_Work instruction:_
Return the run of lines below that opens with the line containing "Study the electron" and closes with the line containing "XXXX---XXXXX--XX", keeping each one exact.

_Provided records:_
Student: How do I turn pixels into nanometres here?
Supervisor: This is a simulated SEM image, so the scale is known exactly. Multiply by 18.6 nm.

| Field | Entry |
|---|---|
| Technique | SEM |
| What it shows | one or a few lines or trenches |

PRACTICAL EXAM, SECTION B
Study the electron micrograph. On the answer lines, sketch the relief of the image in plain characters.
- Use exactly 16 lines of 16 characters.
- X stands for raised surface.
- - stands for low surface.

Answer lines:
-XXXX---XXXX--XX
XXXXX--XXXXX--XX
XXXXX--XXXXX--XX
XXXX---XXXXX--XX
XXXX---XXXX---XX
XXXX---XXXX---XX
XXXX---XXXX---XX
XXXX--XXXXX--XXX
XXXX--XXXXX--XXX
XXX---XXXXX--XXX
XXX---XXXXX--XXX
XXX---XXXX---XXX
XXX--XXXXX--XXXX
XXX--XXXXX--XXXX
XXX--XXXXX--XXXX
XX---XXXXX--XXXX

_Solution:_
Study the electron micrograph. On the answer lines, sketch the relief of the image in plain characters.
- Use exactly 16 lines of 16 characters.
- X stands for raised surface.
- - stands for low surface.

Answer lines:
-XXXX---XXXX--XX
XXXXX--XXXXX--XX
XXXXX--XXXXX--XX
XXXX---XXXXX--XX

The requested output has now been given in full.